Given data:
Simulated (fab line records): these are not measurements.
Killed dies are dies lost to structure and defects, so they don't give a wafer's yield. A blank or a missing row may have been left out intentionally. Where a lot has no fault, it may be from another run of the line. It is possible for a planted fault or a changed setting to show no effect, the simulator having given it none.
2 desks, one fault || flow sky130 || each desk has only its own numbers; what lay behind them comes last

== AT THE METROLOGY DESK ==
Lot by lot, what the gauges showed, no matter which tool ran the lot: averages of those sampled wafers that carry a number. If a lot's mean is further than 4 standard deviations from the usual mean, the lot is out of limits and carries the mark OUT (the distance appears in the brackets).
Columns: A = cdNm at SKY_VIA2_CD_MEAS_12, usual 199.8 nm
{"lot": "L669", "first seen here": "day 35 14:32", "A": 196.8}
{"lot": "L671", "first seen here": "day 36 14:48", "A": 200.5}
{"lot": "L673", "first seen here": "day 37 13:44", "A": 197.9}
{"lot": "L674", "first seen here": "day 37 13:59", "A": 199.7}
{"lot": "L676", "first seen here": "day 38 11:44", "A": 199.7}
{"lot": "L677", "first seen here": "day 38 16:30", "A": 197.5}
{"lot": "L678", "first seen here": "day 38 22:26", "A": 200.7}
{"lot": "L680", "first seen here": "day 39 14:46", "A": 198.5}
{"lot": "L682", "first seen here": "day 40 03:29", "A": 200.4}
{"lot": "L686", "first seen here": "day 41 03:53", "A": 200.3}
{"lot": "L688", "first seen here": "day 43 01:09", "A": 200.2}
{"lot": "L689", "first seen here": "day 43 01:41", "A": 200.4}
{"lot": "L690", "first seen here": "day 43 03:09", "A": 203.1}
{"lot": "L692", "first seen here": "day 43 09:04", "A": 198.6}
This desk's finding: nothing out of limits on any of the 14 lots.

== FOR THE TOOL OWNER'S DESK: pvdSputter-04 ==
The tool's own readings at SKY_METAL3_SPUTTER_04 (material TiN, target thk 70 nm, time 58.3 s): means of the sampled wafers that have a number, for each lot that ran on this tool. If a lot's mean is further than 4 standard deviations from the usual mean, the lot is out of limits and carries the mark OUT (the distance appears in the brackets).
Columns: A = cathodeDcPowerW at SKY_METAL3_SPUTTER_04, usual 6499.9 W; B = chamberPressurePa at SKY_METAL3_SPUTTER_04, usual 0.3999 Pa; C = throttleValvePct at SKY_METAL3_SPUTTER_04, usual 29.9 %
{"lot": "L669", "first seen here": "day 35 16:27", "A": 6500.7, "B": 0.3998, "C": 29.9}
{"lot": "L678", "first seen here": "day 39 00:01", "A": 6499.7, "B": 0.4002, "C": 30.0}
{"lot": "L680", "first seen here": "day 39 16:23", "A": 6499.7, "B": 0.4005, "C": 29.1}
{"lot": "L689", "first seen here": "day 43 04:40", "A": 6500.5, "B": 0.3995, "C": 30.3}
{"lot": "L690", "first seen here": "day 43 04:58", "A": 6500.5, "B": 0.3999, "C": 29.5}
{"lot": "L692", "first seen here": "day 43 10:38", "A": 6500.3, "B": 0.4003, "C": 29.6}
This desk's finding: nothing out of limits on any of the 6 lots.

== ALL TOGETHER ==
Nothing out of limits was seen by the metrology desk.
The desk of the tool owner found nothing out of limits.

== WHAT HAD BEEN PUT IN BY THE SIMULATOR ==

Work request: Copy out the range of lines above starting at the line with "The tool's own" and ending at the line with "The desk of", exactly and including both.

Exercise output:
The tool's own readings at SKY_METAL3_SPUTTER_04 (material TiN, target thk 70 nm, time 58.3 s): means of the sampled wafers that have a number, for each lot that ran on this tool. If a lot's mean is further than 4 standard deviations from the usual mean, the lot is out of limits and carries the mark OUT (the distance appears in the brackets).
Columns: A = cathodeDcPowerW at SKY_METAL3_SPUTTER_04, usual 6499.9 W; B = chamberPressurePa at SKY_METAL3_SPUTTER_04, usual 0.3999 Pa; C = throttleValvePct at SKY_METAL3_SPUTTER_04, usual 29.9 %
{"lot": "L669", "first seen here": "day 35 16:27", "A": 6500.7, "B": 0.3998, "C": 29.9}
{"lot": "L678", "first seen here": "day 39 00:01", "A": 6499.7, "B": 0.4002, "C": 30.0}
{"lot": "L680", "first seen here": "day 39 16:23", "A": 6499.7, "B": 0.4005, "C": 29.1}
{"lot": "L689", "first seen here": "day 43 04:40", "A": 6500.5, "B": 0.3995, "C": 30.3}
{"lot": "L690", "first seen here": "day 43 04:58", "A": 6500.5, "B": 0.3999, "C": 29.5}
{"lot": "L692", "first seen here": "day 43 10:38", "A": 6500.3, "B": 0.4003, "C": 29.6}
This desk's finding: nothing out of limits on any of the 6 lots.

== ALL TOGETHER ==
Nothing out of limits was seen by the metrology desk.
The desk of the tool owner found nothing out of limits.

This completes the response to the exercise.